**Extracted information:**
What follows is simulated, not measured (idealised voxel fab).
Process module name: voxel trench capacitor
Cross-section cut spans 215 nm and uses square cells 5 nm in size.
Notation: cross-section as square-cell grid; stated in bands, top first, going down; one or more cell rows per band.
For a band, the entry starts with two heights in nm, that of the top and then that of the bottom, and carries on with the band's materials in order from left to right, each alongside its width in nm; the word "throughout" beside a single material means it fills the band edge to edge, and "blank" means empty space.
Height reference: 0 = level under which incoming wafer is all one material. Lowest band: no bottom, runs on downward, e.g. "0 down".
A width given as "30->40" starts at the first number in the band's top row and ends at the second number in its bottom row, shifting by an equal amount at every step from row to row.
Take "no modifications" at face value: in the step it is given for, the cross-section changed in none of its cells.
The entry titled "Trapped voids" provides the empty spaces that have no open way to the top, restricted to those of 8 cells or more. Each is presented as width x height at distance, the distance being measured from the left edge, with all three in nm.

**Required action:**
Considering only the material above, set down every line from the one with "For a band, the" to the one with "Height reference: 0", inclusive, exactly as written.

**Answer box:**
For a band, the entry starts with two heights in nm, that of the top and then that of the bottom, and carries on with the band's materials in order from left to right, each alongside its width in nm; the word "throughout" beside a single material means it fills the band edge to edge, and "blank" means empty space.
Height reference: 0 = level under which incoming wafer is all one material. Lowest band: no bottom, runs on downward, e.g. "0 down".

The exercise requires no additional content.